Your output should be the entries below, from the first line up to and including the line with "voxel wiring stack: a process module", reproduced exactly and with no other lines.

-------

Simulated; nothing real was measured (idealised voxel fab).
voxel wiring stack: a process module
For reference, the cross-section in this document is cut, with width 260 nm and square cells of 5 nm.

-------

*RESULT:*
Simulated; nothing real was measured (idealised voxel fab).
voxel wiring stack: a process module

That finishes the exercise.